********************
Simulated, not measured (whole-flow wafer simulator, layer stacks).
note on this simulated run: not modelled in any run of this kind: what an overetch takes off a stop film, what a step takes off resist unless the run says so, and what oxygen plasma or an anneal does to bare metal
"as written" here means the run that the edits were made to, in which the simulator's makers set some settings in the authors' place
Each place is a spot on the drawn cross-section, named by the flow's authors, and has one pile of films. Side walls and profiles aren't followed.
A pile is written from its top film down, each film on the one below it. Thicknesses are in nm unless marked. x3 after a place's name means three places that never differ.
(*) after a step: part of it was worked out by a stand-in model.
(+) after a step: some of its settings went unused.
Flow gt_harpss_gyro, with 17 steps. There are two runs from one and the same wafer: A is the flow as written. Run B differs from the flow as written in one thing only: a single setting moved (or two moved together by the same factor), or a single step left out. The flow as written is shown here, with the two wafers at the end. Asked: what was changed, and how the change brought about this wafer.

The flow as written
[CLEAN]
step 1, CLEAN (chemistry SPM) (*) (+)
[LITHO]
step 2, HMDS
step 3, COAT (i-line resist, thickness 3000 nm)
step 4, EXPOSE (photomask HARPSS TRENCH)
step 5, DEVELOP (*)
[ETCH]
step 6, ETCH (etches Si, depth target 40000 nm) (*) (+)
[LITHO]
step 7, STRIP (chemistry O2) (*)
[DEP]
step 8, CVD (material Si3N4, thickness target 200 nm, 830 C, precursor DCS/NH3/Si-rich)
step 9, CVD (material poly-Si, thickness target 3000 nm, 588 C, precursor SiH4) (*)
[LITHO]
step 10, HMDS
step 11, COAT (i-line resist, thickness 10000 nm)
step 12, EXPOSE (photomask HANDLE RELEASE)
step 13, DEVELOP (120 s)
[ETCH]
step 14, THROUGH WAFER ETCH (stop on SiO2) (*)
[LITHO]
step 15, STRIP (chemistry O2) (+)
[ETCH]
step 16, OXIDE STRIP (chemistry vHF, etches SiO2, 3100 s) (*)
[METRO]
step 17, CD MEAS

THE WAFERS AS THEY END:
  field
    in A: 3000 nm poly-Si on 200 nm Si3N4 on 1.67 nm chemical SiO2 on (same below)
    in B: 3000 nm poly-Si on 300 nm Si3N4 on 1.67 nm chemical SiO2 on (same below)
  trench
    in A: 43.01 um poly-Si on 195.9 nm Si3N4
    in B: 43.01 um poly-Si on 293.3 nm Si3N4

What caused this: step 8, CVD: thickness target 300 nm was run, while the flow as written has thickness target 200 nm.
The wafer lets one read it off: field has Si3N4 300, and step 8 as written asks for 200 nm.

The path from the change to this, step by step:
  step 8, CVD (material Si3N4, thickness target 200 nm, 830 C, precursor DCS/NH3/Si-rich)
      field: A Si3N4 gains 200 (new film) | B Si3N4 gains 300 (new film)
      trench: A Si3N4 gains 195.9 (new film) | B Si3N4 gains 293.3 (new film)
********************

REQUIREMENT: Your reply must contain exactly the lines from the first line of the data through the line holding "Each place is", and nothing more.

TASK OUTPUT:
Simulated, not measured (whole-flow wafer simulator, layer stacks).
note on this simulated run: not modelled in any run of this kind: what an overetch takes off a stop film, what a step takes off resist unless the run says so, and what oxygen plasma or an anneal does to bare metal
"as written" here means the run that the edits were made to, in which the simulator's makers set some settings in the authors' place
Each place is a spot on the drawn cross-section, named by the flow's authors, and has one pile of films. Side walls and profiles aren't followed.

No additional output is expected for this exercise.